#### ENTRIES PROVIDED:
══════

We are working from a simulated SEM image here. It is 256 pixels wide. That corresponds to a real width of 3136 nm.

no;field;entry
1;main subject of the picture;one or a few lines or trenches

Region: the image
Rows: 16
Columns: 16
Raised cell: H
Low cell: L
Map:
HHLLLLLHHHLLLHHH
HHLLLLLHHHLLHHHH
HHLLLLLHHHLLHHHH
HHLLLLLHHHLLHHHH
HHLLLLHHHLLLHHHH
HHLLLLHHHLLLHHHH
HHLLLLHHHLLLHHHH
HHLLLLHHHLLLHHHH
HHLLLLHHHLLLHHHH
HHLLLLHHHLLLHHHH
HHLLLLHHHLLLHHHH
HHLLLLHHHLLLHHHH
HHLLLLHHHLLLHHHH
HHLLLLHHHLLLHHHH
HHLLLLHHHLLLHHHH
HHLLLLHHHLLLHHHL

══════

#### EXERCISE:
Please return the entire listing, unchanged.

#### TASK RESPONSE:
We are working from a simulated SEM image here. It is 256 pixels wide. That corresponds to a real width of 3136 nm.

no;field;entry
1;main subject of the picture;one or a few lines or trenches

Region: the image
Rows: 16
Columns: 16
Raised cell: H
Low cell: L
Map:
HHLLLLLHHHLLLHHH
HHLLLLLHHHLLHHHH
HHLLLLLHHHLLHHHH
HHLLLLLHHHLLHHHH
HHLLLLHHHLLLHHHH
HHLLLLHHHLLLHHHH
HHLLLLHHHLLLHHHH
HHLLLLHHHLLLHHHH
HHLLLLHHHLLLHHHH
HHLLLLHHHLLLHHHH
HHLLLLHHHLLLHHHH
HHLLLLHHHLLLHHHH
HHLLLLHHHLLLHHHH
HHLLLLHHHLLLHHHH
HHLLLLHHHLLLHHHH
HHLLLLHHHLLLHHHL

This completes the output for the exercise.